Given information:
*-*-*
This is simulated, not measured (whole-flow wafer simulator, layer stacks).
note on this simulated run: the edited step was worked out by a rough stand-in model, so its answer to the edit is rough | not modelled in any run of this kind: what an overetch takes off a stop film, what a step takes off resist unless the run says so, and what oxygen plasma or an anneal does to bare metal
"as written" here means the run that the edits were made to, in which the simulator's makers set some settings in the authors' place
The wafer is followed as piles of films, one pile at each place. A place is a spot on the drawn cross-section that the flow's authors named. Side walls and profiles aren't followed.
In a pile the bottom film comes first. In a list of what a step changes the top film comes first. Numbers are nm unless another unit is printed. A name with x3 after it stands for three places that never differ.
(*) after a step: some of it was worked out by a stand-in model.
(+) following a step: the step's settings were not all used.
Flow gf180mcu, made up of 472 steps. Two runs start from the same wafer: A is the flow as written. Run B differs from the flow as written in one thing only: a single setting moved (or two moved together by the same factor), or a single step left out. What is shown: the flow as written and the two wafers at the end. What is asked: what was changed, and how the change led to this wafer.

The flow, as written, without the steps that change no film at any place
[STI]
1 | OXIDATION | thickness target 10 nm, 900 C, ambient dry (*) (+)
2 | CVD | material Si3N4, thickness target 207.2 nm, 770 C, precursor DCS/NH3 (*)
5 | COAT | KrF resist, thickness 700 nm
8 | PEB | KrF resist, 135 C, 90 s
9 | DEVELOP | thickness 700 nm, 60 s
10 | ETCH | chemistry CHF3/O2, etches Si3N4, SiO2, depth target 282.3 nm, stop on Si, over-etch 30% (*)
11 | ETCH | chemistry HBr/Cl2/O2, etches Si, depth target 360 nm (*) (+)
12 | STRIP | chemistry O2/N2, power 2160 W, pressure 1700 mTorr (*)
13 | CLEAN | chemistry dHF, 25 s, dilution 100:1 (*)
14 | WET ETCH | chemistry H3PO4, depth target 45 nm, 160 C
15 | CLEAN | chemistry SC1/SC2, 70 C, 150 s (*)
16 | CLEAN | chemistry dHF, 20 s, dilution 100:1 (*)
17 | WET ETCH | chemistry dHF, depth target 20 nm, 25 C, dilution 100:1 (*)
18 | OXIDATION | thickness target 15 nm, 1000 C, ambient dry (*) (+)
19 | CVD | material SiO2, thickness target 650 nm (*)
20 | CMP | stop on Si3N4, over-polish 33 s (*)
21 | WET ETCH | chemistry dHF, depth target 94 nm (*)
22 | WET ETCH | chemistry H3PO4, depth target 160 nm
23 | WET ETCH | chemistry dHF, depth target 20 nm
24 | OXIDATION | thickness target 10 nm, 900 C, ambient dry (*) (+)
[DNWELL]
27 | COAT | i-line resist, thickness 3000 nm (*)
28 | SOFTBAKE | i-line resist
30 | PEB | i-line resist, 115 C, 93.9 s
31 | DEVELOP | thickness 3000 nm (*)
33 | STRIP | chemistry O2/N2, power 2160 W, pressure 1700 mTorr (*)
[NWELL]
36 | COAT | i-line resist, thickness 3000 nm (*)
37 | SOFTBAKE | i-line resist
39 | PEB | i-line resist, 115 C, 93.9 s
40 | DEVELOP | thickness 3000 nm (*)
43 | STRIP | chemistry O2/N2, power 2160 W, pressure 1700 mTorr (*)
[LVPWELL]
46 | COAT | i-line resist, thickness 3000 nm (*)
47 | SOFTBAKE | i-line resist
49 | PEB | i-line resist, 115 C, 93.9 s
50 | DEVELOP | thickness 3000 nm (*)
*-*-*

Brief: Starting with the first line of the listing above and ending with the line that holds "12 | STRIP |", return those lines exactly as written, both included.

Exercise response:
This is simulated, not measured (whole-flow wafer simulator, layer stacks).
note on this simulated run: the edited step was worked out by a rough stand-in model, so its answer to the edit is rough | not modelled in any run of this kind: what an overetch takes off a stop film, what a step takes off resist unless the run says so, and what oxygen plasma or an anneal does to bare metal
"as written" here means the run that the edits were made to, in which the simulator's makers set some settings in the authors' place
The wafer is followed as piles of films, one pile at each place. A place is a spot on the drawn cross-section that the flow's authors named. Side walls and profiles aren't followed.
In a pile the bottom film comes first. In a list of what a step changes the top film comes first. Numbers are nm unless another unit is printed. A name with x3 after it stands for three places that never differ.
(*) after a step: some of it was worked out by a stand-in model.
(+) following a step: the step's settings were not all used.
Flow gf180mcu, made up of 472 steps. Two runs start from the same wafer: A is the flow as written. Run B differs from the flow as written in one thing only: a single setting moved (or two moved together by the same factor), or a single step left out. What is shown: the flow as written and the two wafers at the end. What is asked: what was changed, and how the change led to this wafer.

The flow, as written, without the steps that change no film at any place
[STI]
1 | OXIDATION | thickness target 10 nm, 900 C, ambient dry (*) (+)
2 | CVD | material Si3N4, thickness target 207.2 nm, 770 C, precursor DCS/NH3 (*)
5 | COAT | KrF resist, thickness 700 nm
8 | PEB | KrF resist, 135 C, 90 s
9 | DEVELOP | thickness 700 nm, 60 s
10 | ETCH | chemistry CHF3/O2, etches Si3N4, SiO2, depth target 282.3 nm, stop on Si, over-etch 30% (*)
11 | ETCH | chemistry HBr/Cl2/O2, etches Si, depth target 360 nm (*) (+)
12 | STRIP | chemistry O2/N2, power 2160 W, pressure 1700 mTorr (*)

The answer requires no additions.